----------

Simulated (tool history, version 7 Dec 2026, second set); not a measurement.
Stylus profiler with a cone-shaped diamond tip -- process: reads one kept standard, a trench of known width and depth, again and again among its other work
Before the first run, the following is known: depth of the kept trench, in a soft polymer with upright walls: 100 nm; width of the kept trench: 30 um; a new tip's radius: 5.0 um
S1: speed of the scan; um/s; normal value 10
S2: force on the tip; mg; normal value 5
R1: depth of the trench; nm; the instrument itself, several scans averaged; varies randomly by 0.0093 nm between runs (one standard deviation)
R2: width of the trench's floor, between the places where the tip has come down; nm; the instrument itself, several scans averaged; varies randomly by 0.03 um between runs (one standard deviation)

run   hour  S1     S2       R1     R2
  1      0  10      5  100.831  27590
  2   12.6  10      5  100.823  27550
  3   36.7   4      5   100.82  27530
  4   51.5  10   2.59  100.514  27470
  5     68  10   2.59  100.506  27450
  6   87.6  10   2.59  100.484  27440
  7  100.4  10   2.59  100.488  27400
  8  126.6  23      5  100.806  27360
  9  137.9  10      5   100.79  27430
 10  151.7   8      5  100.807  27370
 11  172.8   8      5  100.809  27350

----------

Set the listing above down once more in full, exactly as it is.

[Response]
Simulated (tool history, version 7 Dec 2026, second set); not a measurement.
Stylus profiler with a cone-shaped diamond tip -- process: reads one kept standard, a trench of known width and depth, again and again among its other work
Before the first run, the following is known: depth of the kept trench, in a soft polymer with upright walls: 100 nm; width of the kept trench: 30 um; a new tip's radius: 5.0 um
S1: speed of the scan; um/s; normal value 10
S2: force on the tip; mg; normal value 5
R1: depth of the trench; nm; the instrument itself, several scans averaged; varies randomly by 0.0093 nm between runs (one standard deviation)
R2: width of the trench's floor, between the places where the tip has come down; nm; the instrument itself, several scans averaged; varies randomly by 0.03 um between runs (one standard deviation)

run   hour  S1     S2       R1     R2
  1      0  10      5  100.831  27590
  2   12.6  10      5  100.823  27550
  3   36.7   4      5   100.82  27530
  4   51.5  10   2.59  100.514  27470
  5     68  10   2.59  100.506  27450
  6   87.6  10   2.59  100.484  27440
  7  100.4  10   2.59  100.488  27400
  8  126.6  23      5  100.806  27360
  9  137.9  10      5   100.79  27430
 10  151.7   8      5  100.807  27370
 11  172.8   8      5  100.809  27350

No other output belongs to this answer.